BEGIN

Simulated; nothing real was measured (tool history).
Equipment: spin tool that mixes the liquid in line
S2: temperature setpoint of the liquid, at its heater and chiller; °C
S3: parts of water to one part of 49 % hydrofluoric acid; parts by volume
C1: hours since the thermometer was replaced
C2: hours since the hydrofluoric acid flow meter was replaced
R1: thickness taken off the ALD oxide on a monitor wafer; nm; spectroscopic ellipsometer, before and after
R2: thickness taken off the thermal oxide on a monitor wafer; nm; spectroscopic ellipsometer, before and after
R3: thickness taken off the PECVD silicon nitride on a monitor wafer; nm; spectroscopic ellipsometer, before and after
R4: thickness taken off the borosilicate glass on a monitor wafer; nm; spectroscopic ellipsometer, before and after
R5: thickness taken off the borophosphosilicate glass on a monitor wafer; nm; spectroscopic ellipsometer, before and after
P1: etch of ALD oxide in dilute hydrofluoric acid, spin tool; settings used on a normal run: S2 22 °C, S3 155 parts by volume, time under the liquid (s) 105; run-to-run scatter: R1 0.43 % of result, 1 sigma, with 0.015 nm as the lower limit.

END

### Activity
What are the lines above, starting at the one with "Equipment: spin tool" and ending at the one with "R5: thickness taken"? Give them again exactly, and only them.

### Exercise answer
Equipment: spin tool that mixes the liquid in line
S2: temperature setpoint of the liquid, at its heater and chiller; °C
S3: parts of water to one part of 49 % hydrofluoric acid; parts by volume
C1: hours since the thermometer was replaced
C2: hours since the hydrofluoric acid flow meter was replaced
R1: thickness taken off the ALD oxide on a monitor wafer; nm; spectroscopic ellipsometer, before and after
R2: thickness taken off the thermal oxide on a monitor wafer; nm; spectroscopic ellipsometer, before and after
R3: thickness taken off the PECVD silicon nitride on a monitor wafer; nm; spectroscopic ellipsometer, before and after
R4: thickness taken off the borosilicate glass on a monitor wafer; nm; spectroscopic ellipsometer, before and after
R5: thickness taken off the borophosphosilicate glass on a monitor wafer; nm; spectroscopic ellipsometer, before and after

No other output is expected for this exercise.